● Action item: The lines from the start of the data up to and including the one with "Killed dies are" should be returned exactly, and nothing else.

● Data for analysis:
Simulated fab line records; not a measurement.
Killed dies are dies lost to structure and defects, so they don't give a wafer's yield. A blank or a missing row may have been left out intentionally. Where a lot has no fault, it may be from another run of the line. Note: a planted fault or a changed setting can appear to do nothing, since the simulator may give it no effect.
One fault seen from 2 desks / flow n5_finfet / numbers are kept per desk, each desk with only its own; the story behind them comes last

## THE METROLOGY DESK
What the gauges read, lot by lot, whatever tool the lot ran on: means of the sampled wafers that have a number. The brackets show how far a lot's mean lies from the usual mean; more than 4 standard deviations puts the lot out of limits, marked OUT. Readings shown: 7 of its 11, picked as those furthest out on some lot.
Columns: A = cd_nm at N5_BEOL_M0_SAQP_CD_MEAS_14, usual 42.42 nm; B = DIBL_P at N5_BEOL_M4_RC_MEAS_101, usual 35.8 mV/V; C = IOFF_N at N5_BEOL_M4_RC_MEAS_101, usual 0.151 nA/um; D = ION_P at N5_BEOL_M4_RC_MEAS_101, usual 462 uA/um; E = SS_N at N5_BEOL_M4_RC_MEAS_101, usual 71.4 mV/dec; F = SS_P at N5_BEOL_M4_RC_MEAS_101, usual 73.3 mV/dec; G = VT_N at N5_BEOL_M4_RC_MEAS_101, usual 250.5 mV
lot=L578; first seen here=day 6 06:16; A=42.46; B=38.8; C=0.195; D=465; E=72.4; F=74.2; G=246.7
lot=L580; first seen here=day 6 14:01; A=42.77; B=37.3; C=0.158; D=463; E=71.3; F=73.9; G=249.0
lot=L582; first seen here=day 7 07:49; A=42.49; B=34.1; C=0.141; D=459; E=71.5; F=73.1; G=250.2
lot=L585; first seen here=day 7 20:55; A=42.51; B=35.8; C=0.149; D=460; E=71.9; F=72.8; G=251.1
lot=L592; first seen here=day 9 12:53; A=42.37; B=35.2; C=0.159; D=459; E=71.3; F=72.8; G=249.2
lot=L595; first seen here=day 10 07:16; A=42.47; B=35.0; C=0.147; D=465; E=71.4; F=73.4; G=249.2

● Task output:
Simulated fab line records; not a measurement.
Killed dies are dies lost to structure and defects, so they don't give a wafer's yield. A blank or a missing row may have been left out intentionally. Where a lot has no fault, it may be from another run of the line. Note: a planted fault or a changed setting can appear to do nothing, since the simulator may give it no effect.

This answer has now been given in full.